▸ **Excerpted data**
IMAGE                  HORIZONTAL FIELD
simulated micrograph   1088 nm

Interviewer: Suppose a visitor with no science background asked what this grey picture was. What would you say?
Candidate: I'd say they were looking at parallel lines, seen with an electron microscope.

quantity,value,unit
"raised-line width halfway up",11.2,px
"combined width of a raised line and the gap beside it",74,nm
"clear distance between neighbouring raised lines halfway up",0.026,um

▸ **Exercise**
Nothing but the lines from the top of the entries above through the line with "Interviewer: Suppose a" should be set down, each exactly as written.

▸ **Response area**
IMAGE                  HORIZONTAL FIELD
simulated micrograph   1088 nm

Interviewer: Suppose a visitor with no science background asked what this grey picture was. What would you say?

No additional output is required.